•••
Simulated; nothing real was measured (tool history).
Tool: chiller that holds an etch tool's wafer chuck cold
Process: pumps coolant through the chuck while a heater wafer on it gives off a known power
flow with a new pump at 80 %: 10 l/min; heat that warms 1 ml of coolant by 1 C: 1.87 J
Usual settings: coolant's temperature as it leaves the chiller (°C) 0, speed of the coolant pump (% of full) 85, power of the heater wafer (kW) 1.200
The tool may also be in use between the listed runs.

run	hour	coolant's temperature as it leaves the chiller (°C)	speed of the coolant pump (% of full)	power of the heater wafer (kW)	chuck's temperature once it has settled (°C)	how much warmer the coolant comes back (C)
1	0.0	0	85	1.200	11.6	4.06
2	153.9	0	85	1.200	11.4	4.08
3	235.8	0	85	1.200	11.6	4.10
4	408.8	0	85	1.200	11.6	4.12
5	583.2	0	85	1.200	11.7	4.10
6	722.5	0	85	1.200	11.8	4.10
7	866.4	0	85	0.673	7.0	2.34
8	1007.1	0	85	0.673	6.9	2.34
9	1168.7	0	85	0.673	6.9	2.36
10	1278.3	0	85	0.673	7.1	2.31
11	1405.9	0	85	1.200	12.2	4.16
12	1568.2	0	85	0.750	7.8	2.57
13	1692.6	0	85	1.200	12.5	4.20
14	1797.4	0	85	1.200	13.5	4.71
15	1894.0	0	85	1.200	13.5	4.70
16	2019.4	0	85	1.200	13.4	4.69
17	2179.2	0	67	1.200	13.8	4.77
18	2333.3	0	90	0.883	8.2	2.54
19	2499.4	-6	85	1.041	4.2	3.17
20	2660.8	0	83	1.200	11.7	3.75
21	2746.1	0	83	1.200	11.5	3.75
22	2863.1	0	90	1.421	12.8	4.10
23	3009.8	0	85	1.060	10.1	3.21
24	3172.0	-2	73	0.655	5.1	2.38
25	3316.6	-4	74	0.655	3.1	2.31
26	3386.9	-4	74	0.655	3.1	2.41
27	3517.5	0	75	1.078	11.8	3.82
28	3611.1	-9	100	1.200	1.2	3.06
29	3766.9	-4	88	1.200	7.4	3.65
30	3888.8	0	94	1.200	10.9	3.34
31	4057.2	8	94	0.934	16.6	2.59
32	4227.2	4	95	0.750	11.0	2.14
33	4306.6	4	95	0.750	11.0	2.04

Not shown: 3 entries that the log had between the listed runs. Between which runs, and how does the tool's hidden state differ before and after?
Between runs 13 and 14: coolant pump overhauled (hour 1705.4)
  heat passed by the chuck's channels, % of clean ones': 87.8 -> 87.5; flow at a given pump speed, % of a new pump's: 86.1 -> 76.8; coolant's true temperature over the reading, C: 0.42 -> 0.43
•••

▶ Exercise
Your answer must consist solely of the lines above between the line holding "Tool: chiller that" and the line holding "Usual settings: coolant's", inclusive, copied exactly.

▶ Response box
Tool: chiller that holds an etch tool's wafer chuck cold
Process: pumps coolant through the chuck while a heater wafer on it gives off a known power
flow with a new pump at 80 %: 10 l/min; heat that warms 1 ml of coolant by 1 C: 1.87 J
Usual settings: coolant's temperature as it leaves the chiller (°C) 0, speed of the coolant pump (% of full) 85, power of the heater wafer (kW) 1.200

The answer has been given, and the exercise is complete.